**Provided records:**
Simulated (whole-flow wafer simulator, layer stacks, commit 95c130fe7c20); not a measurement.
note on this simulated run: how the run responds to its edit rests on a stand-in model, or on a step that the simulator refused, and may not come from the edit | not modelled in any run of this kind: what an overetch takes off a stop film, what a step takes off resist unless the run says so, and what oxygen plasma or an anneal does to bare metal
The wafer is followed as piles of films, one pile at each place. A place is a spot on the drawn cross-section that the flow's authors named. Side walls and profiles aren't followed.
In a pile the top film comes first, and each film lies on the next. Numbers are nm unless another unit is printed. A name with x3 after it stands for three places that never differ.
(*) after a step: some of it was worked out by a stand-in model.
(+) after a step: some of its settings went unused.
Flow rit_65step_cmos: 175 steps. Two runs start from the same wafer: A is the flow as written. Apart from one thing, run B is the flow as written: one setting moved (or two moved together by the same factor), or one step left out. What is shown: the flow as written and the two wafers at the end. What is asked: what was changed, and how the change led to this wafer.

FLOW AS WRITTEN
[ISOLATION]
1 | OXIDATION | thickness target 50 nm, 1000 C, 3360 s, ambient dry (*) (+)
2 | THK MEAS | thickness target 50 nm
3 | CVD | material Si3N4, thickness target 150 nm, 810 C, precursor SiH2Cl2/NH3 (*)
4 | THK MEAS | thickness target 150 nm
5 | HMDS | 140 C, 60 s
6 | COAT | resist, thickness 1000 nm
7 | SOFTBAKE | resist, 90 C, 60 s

**Work instruction:** From the entries above, print the lines beginning at the one with "2 | THK MEAS | thickness target 50 nm" and stopping after the one with "6 | COAT | resist, thickness 1000 nm", exactly as written and with nothing else.

**Response area:**
2 | THK MEAS | thickness target 50 nm
3 | CVD | material Si3N4, thickness target 150 nm, 810 C, precursor SiH2Cl2/NH3 (*)
4 | THK MEAS | thickness target 150 nm
5 | HMDS | 140 C, 60 s
6 | COAT | resist, thickness 1000 nm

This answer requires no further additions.